The records below are to be transcribed word for word.

*Entries shown:*
____________
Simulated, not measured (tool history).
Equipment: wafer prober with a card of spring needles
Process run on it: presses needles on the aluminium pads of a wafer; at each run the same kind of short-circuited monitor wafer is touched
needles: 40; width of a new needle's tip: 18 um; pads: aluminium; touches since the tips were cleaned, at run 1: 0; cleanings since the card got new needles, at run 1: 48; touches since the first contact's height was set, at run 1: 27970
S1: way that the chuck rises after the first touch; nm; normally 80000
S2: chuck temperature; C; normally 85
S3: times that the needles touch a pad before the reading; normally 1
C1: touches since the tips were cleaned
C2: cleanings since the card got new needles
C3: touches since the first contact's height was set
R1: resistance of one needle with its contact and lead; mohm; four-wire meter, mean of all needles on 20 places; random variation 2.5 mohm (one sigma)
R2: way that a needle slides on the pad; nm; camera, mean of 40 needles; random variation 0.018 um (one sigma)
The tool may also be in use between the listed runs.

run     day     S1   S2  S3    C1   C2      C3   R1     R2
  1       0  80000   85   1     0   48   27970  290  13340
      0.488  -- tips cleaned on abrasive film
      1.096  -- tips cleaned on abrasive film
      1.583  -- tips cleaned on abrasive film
____________

*Solution:*
Simulated, not measured (tool history).
Equipment: wafer prober with a card of spring needles
Process run on it: presses needles on the aluminium pads of a wafer; at each run the same kind of short-circuited monitor wafer is touched
needles: 40; width of a new needle's tip: 18 um; pads: aluminium; touches since the tips were cleaned, at run 1: 0; cleanings since the card got new needles, at run 1: 48; touches since the first contact's height was set, at run 1: 27970
S1: way that the chuck rises after the first touch; nm; normally 80000
S2: chuck temperature; C; normally 85
S3: times that the needles touch a pad before the reading; normally 1
C1: touches since the tips were cleaned
C2: cleanings since the card got new needles
C3: touches since the first contact's height was set
R1: resistance of one needle with its contact and lead; mohm; four-wire meter, mean of all needles on 20 places; random variation 2.5 mohm (one sigma)
R2: way that a needle slides on the pad; nm; camera, mean of 40 needles; random variation 0.018 um (one sigma)
The tool may also be in use between the listed runs.

run     day     S1   S2  S3    C1   C2      C3   R1     R2
  1       0  80000   85   1     0   48   27970  290  13340
      0.488  -- tips cleaned on abrasive film
      1.096  -- tips cleaned on abrasive film
      1.583  -- tips cleaned on abrasive film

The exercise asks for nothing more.